[[ Information supplied open ]]

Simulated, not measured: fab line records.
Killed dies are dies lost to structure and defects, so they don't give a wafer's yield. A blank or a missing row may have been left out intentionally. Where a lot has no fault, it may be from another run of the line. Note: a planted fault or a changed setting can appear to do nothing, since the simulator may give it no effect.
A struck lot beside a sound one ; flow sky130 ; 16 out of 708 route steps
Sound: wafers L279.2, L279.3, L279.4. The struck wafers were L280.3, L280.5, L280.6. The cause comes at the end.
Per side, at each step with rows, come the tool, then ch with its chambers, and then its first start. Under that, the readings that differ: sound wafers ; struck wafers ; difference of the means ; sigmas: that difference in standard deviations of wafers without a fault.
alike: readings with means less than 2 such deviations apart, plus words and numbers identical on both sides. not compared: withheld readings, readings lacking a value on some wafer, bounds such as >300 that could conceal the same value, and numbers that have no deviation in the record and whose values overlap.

[[ Information supplied closed ]]

Work item: Quote exactly the stretch of lines above that starts at the first one and ends at the line with "Sound: wafers L279.2, L279.3, L279.4.", and nothing beyond it.

Your solution:
Simulated, not measured: fab line records.
Killed dies are dies lost to structure and defects, so they don't give a wafer's yield. A blank or a missing row may have been left out intentionally. Where a lot has no fault, it may be from another run of the line. Note: a planted fault or a changed setting can appear to do nothing, since the simulator may give it no effect.
A struck lot beside a sound one ; flow sky130 ; 16 out of 708 route steps
Sound: wafers L279.2, L279.3, L279.4. The struck wafers were L280.3, L280.5, L280.6. The cause comes at the end.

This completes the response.